Segment Open

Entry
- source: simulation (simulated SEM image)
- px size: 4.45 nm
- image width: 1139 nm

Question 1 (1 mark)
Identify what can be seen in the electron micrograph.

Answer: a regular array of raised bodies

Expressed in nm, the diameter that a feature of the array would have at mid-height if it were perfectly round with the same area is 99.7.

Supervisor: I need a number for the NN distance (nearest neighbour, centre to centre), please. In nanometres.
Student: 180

Segment Closed

### WORK TASK
Could you return the data above exactly as it stands?

### WRITTEN ANSWER
Entry
- source: simulation (simulated SEM image)
- px size: 4.45 nm
- image width: 1139 nm

Question 1 (1 mark)
Identify what can be seen in the electron micrograph.

Answer: a regular array of raised bodies

Expressed in nm, the diameter that a feature of the array would have at mid-height if it were perfectly round with the same area is 99.7.

Supervisor: I need a number for the NN distance (nearest neighbour, centre to centre), please. In nanometres.
Student: 180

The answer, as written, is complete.